In the data that follows, find the line with "3. DIRECTIONAL_DEP,material SiN,thk nm 25"; transcribe it, every later line up to the one with "Enclosed voids: none", and that line as well, exactly and with no others.

-----

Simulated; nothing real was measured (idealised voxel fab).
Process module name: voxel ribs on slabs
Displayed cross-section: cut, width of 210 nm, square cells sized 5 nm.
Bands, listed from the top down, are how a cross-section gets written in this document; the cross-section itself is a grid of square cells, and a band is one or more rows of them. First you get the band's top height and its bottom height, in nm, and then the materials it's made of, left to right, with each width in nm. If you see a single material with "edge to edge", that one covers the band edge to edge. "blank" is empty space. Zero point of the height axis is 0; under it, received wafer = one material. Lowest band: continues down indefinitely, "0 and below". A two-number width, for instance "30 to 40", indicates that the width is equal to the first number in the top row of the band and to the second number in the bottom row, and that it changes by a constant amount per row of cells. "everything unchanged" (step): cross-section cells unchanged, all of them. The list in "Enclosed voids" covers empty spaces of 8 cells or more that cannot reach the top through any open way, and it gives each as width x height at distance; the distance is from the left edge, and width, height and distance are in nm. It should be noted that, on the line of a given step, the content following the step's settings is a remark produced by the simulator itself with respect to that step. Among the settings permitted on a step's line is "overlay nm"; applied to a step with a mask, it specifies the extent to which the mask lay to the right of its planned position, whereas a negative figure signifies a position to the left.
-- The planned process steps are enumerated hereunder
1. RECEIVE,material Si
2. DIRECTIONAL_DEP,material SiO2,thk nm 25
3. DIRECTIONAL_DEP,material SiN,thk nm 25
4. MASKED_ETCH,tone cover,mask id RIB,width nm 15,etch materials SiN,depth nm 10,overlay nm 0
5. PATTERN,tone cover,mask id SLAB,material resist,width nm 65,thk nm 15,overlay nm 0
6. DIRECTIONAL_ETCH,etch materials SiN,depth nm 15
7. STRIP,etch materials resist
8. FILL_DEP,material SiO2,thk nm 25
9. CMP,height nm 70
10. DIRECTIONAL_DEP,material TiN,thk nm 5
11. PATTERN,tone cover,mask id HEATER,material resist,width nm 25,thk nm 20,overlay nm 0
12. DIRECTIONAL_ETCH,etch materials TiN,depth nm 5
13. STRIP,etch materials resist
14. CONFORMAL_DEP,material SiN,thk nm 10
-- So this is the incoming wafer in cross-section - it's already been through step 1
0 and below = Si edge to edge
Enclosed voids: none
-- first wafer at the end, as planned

-----

- **Exercise output**
3. DIRECTIONAL_DEP,material SiN,thk nm 25
4. MASKED_ETCH,tone cover,mask id RIB,width nm 15,etch materials SiN,depth nm 10,overlay nm 0
5. PATTERN,tone cover,mask id SLAB,material resist,width nm 65,thk nm 15,overlay nm 0
6. DIRECTIONAL_ETCH,etch materials SiN,depth nm 15
7. STRIP,etch materials resist
8. FILL_DEP,material SiO2,thk nm 25
9. CMP,height nm 70
10. DIRECTIONAL_DEP,material TiN,thk nm 5
11. PATTERN,tone cover,mask id HEATER,material resist,width nm 25,thk nm 20,overlay nm 0
12. DIRECTIONAL_ETCH,etch materials TiN,depth nm 5
13. STRIP,etch materials resist
14. CONFORMAL_DEP,material SiN,thk nm 10
-- So this is the incoming wafer in cross-section - it's already been through step 1
0 and below = Si edge to edge
Enclosed voids: none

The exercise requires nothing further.